**REQUIREMENT**. Look at the entries below and restate word for word the lines from the first through the one that has "Basically, 0 is".

BEGIN RECORDED DATA

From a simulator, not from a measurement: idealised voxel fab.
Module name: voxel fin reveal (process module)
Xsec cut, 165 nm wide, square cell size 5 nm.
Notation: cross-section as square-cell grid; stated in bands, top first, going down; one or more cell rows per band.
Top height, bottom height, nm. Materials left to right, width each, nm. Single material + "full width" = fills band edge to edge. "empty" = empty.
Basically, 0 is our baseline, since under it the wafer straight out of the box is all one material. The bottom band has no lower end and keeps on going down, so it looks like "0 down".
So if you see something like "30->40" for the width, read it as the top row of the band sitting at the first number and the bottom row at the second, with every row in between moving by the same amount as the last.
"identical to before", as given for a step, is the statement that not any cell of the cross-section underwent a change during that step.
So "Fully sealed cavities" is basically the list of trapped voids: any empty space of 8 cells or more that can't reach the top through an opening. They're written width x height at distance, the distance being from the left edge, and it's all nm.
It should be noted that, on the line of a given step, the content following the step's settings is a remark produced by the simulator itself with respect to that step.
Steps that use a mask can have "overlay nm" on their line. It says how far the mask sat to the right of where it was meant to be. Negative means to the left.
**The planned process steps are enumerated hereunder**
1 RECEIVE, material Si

END RECORDED DATA

**ANSWER SECTION**.
From a simulator, not from a measurement: idealised voxel fab.
Module name: voxel fin reveal (process module)
Xsec cut, 165 nm wide, square cell size 5 nm.
Notation: cross-section as square-cell grid; stated in bands, top first, going down; one or more cell rows per band.
Top height, bottom height, nm. Materials left to right, width each, nm. Single material + "full width" = fills band edge to edge. "empty" = empty.
Basically, 0 is our baseline, since under it the wafer straight out of the box is all one material. The bottom band has no lower end and keeps on going down, so it looks like "0 down".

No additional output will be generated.